==== Data provided ====

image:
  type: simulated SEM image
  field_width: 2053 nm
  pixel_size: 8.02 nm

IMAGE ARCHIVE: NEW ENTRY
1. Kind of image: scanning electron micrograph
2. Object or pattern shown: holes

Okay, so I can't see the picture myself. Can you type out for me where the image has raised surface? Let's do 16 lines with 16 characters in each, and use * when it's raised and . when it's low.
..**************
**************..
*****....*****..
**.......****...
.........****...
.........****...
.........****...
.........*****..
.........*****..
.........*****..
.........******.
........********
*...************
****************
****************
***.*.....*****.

====

*Work task:* Write down all of the listing exactly.

*Answer space:*
image:
  type: simulated SEM image
  field_width: 2053 nm
  pixel_size: 8.02 nm

IMAGE ARCHIVE: NEW ENTRY
1. Kind of image: scanning electron micrograph
2. Object or pattern shown: holes

Okay, so I can't see the picture myself. Can you type out for me where the image has raised surface? Let's do 16 lines with 16 characters in each, and use * when it's raised and . when it's low.
..**************
**************..
*****....*****..
**.......****...
.........****...
.........****...
.........****...
.........*****..
.........*****..
.........*****..
.........******.
........********
*...************
****************
****************
***.*.....*****.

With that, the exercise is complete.